**Work item:**
Begin with the first line of the entries below and reproduce each line exactly, ending with the line that holds "Cross-section layout: square".

**Supplied data:**
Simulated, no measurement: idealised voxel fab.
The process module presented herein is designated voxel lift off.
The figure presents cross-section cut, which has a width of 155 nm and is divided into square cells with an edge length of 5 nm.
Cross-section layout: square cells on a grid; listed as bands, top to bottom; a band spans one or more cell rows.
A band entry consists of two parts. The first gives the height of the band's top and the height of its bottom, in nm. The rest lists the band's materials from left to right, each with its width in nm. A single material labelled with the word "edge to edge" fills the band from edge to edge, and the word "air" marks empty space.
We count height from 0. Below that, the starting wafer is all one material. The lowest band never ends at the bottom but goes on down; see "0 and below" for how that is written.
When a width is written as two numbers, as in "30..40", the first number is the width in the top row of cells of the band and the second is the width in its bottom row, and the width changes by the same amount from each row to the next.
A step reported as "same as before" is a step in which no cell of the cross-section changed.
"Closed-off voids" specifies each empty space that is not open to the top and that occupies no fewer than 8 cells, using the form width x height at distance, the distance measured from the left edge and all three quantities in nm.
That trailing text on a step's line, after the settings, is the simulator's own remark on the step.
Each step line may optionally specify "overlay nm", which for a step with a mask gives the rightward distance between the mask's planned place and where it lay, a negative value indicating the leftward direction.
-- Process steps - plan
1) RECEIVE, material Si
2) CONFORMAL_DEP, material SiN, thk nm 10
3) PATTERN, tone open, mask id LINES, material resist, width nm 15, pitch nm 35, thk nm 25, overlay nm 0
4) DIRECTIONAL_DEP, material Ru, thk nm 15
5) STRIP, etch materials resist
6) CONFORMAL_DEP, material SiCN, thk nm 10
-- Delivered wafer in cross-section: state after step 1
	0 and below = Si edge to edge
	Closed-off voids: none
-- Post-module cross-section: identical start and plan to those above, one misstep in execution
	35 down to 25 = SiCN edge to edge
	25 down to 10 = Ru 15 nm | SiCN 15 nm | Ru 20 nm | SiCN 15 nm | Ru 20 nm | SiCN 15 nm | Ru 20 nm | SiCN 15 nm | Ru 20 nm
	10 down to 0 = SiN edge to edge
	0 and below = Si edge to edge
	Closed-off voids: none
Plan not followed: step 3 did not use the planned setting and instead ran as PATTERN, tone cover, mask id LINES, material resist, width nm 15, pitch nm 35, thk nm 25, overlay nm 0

**Response box:**
Simulated, no measurement: idealised voxel fab.
The process module presented herein is designated voxel lift off.
The figure presents cross-section cut, which has a width of 155 nm and is divided into square cells with an edge length of 5 nm.
Cross-section layout: square cells on a grid; listed as bands, top to bottom; a band spans one or more cell rows.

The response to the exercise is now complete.